::: INPUT DATA
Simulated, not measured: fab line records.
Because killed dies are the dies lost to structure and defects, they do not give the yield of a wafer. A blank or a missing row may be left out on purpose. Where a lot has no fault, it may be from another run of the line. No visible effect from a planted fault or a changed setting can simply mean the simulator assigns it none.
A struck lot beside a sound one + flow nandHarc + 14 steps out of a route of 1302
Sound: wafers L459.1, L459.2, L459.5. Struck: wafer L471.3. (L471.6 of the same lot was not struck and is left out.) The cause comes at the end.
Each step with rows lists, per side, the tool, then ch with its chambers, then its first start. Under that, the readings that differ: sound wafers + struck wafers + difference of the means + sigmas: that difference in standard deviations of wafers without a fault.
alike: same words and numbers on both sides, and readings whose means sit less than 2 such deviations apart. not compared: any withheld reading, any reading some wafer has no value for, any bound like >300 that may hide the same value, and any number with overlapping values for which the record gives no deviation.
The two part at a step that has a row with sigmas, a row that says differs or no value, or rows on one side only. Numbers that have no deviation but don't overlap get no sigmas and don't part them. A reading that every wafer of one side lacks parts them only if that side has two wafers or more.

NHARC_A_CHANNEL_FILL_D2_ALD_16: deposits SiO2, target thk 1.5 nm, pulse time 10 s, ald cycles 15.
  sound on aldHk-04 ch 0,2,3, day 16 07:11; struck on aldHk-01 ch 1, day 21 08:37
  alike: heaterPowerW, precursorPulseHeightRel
::::::

> _ACTION ITEM_
Retype the whole listing without changing anything.

> _WRITTEN ANSWER_
Simulated, not measured: fab line records.
Because killed dies are the dies lost to structure and defects, they do not give the yield of a wafer. A blank or a missing row may be left out on purpose. Where a lot has no fault, it may be from another run of the line. No visible effect from a planted fault or a changed setting can simply mean the simulator assigns it none.
A struck lot beside a sound one + flow nandHarc + 14 steps out of a route of 1302
Sound: wafers L459.1, L459.2, L459.5. Struck: wafer L471.3. (L471.6 of the same lot was not struck and is left out.) The cause comes at the end.
Each step with rows lists, per side, the tool, then ch with its chambers, then its first start. Under that, the readings that differ: sound wafers + struck wafers + difference of the means + sigmas: that difference in standard deviations of wafers without a fault.
alike: same words and numbers on both sides, and readings whose means sit less than 2 such deviations apart. not compared: any withheld reading, any reading some wafer has no value for, any bound like >300 that may hide the same value, and any number with overlapping values for which the record gives no deviation.
The two part at a step that has a row with sigmas, a row that says differs or no value, or rows on one side only. Numbers that have no deviation but don't overlap get no sigmas and don't part them. A reading that every wafer of one side lacks parts them only if that side has two wafers or more.

NHARC_A_CHANNEL_FILL_D2_ALD_16: deposits SiO2, target thk 1.5 nm, pulse time 10 s, ald cycles 15.
  sound on aldHk-04 ch 0,2,3, day 16 07:11; struck on aldHk-01 ch 1, day 21 08:37
  alike: heaterPowerW, precursorPulseHeightRel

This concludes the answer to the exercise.